Output every record below precisely as it is written.

++++++++

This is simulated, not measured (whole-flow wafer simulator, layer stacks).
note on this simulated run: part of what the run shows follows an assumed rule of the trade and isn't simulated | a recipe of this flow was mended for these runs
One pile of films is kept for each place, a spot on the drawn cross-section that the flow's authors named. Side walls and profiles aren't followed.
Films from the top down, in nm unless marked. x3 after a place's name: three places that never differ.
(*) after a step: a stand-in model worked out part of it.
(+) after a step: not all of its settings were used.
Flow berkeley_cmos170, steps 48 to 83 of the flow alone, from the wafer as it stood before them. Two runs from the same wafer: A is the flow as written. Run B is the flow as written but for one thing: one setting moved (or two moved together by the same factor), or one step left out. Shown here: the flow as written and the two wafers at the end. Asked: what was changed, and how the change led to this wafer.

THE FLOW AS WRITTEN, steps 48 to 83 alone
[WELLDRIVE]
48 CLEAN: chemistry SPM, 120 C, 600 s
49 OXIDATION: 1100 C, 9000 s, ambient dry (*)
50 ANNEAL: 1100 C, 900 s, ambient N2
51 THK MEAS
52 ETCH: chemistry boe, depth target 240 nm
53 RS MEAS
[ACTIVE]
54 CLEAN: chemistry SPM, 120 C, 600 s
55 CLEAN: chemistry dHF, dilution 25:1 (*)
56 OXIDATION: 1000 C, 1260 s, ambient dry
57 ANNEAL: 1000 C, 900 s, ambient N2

++++++++

• _Solution_
This is simulated, not measured (whole-flow wafer simulator, layer stacks).
note on this simulated run: part of what the run shows follows an assumed rule of the trade and isn't simulated | a recipe of this flow was mended for these runs
One pile of films is kept for each place, a spot on the drawn cross-section that the flow's authors named. Side walls and profiles aren't followed.
Films from the top down, in nm unless marked. x3 after a place's name: three places that never differ.
(*) after a step: a stand-in model worked out part of it.
(+) after a step: not all of its settings were used.
Flow berkeley_cmos170, steps 48 to 83 of the flow alone, from the wafer as it stood before them. Two runs from the same wafer: A is the flow as written. Run B is the flow as written but for one thing: one setting moved (or two moved together by the same factor), or one step left out. Shown here: the flow as written and the two wafers at the end. Asked: what was changed, and how the change led to this wafer.

THE FLOW AS WRITTEN, steps 48 to 83 alone
[WELLDRIVE]
48 CLEAN: chemistry SPM, 120 C, 600 s
49 OXIDATION: 1100 C, 9000 s, ambient dry (*)
50 ANNEAL: 1100 C, 900 s, ambient N2
51 THK MEAS
52 ETCH: chemistry boe, depth target 240 nm
53 RS MEAS
[ACTIVE]
54 CLEAN: chemistry SPM, 120 C, 600 s
55 CLEAN: chemistry dHF, dilution 25:1 (*)
56 OXIDATION: 1000 C, 1260 s, ambient dry
57 ANNEAL: 1000 C, 900 s, ambient N2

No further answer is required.